WORK INSTRUCTION: Here are some entries. Print them exactly as they are.

:::
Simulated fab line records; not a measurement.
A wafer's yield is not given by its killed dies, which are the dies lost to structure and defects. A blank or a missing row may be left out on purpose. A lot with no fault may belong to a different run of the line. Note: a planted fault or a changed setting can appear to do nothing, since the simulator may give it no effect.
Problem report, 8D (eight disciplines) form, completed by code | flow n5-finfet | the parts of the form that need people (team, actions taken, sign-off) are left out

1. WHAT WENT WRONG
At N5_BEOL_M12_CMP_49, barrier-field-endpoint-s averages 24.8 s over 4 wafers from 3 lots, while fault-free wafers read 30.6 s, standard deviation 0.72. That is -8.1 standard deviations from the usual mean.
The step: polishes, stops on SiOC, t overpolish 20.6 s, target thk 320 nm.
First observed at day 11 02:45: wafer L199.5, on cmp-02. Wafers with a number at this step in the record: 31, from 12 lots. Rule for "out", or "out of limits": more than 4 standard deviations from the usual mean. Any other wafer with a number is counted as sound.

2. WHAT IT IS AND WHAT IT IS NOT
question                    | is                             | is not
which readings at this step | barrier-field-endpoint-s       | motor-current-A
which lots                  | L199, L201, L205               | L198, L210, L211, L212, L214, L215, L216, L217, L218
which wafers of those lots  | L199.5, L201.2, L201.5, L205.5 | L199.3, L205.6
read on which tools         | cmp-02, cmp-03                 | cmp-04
:::

YOUR RESPONSE:
Simulated fab line records; not a measurement.
A wafer's yield is not given by its killed dies, which are the dies lost to structure and defects. A blank or a missing row may be left out on purpose. A lot with no fault may belong to a different run of the line. Note: a planted fault or a changed setting can appear to do nothing, since the simulator may give it no effect.
Problem report, 8D (eight disciplines) form, completed by code | flow n5-finfet | the parts of the form that need people (team, actions taken, sign-off) are left out

1. WHAT WENT WRONG
At N5_BEOL_M12_CMP_49, barrier-field-endpoint-s averages 24.8 s over 4 wafers from 3 lots, while fault-free wafers read 30.6 s, standard deviation 0.72. That is -8.1 standard deviations from the usual mean.
The step: polishes, stops on SiOC, t overpolish 20.6 s, target thk 320 nm.
First observed at day 11 02:45: wafer L199.5, on cmp-02. Wafers with a number at this step in the record: 31, from 12 lots. Rule for "out", or "out of limits": more than 4 standard deviations from the usual mean. Any other wafer with a number is counted as sound.

2. WHAT IT IS AND WHAT IT IS NOT
question                    | is                             | is not
which readings at this step | barrier-field-endpoint-s       | motor-current-A
which lots                  | L199, L201, L205               | L198, L210, L211, L212, L214, L215, L216, L217, L218
which wafers of those lots  | L199.5, L201.2, L201.5, L205.5 | L199.3, L205.6
read on which tools         | cmp-02, cmp-03                 | cmp-04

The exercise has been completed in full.